_WORK INSTRUCTION_
Of all the lines below, output only those starting at the one with "2 | OXIDATION" and ending at the one with "9 | DEVELOP | developer TMAH-0.26N, 60 s", both ends included, exactly as written.

_EXCERPTED DATA_
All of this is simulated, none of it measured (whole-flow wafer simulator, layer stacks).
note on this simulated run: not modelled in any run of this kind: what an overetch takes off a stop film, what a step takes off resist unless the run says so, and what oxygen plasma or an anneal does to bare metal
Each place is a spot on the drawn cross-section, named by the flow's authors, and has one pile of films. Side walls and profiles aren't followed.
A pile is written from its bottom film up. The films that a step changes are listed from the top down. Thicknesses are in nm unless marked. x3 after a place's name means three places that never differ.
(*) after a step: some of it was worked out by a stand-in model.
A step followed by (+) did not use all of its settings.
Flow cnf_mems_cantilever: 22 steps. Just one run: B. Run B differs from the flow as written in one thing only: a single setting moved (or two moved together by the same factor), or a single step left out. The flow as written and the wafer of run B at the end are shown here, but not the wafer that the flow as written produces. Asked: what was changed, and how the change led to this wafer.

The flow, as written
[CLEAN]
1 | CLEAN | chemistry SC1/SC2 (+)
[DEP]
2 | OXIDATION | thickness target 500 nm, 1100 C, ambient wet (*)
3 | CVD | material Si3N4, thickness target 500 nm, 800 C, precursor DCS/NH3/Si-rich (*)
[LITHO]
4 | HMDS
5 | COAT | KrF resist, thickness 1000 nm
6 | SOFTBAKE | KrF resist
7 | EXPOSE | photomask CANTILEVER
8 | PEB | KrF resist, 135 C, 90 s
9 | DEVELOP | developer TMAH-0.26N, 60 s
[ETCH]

_TASK SOLUTION_
2 | OXIDATION | thickness target 500 nm, 1100 C, ambient wet (*)
3 | CVD | material Si3N4, thickness target 500 nm, 800 C, precursor DCS/NH3/Si-rich (*)
[LITHO]
4 | HMDS
5 | COAT | KrF resist, thickness 1000 nm
6 | SOFTBAKE | KrF resist
7 | EXPOSE | photomask CANTILEVER
8 | PEB | KrF resist, 135 C, 90 s
9 | DEVELOP | developer TMAH-0.26N, 60 s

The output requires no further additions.